* Work order *
Write out exactly the lines from the start of the entries through the one that contains "Notebook: relief by", including both.

* Source data *

▽

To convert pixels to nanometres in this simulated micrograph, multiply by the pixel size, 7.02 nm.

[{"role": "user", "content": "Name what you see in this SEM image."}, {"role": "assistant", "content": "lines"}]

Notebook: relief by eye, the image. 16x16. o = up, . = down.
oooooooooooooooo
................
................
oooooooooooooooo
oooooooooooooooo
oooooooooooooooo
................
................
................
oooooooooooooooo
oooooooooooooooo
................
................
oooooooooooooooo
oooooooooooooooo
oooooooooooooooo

△

* Written response *
To convert pixels to nanometres in this simulated micrograph, multiply by the pixel size, 7.02 nm.

[{"role": "user", "content": "Name what you see in this SEM image."}, {"role": "assistant", "content": "lines"}]

Notebook: relief by eye, the image. 16x16. o = up, . = down.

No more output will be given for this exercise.